## REQUIRED ACTION
With the line that contains "Ref level 0: as-received" as the final line, return every line from the start of the data below exactly.

## GIVEN DATA
---*---

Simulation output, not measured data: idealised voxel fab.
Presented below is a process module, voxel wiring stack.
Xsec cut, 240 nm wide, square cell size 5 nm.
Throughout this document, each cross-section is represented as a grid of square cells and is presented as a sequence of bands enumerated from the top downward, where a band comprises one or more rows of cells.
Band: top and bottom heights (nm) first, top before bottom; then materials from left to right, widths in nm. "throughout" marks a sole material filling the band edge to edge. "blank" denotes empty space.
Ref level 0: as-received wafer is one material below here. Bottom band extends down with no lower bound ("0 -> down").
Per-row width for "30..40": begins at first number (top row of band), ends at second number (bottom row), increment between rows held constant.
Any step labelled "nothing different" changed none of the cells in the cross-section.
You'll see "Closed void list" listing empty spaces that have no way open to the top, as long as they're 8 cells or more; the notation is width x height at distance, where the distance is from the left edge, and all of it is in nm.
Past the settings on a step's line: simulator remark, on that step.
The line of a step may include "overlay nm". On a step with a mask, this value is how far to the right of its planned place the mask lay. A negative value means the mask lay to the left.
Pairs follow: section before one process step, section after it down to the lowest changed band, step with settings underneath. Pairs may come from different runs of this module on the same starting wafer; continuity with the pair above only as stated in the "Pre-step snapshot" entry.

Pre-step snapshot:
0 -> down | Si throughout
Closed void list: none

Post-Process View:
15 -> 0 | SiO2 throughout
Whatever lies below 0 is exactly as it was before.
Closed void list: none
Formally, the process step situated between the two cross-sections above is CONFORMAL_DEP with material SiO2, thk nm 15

---*---

## REPLY
Simulation output, not measured data: idealised voxel fab.
Presented below is a process module, voxel wiring stack.
Xsec cut, 240 nm wide, square cell size 5 nm.
Throughout this document, each cross-section is represented as a grid of square cells and is presented as a sequence of bands enumerated from the top downward, where a band comprises one or more rows of cells.
Band: top and bottom heights (nm) first, top before bottom; then materials from left to right, widths in nm. "throughout" marks a sole material filling the band edge to edge. "blank" denotes empty space.
Ref level 0: as-received wafer is one material below here. Bottom band extends down with no lower bound ("0 -> down").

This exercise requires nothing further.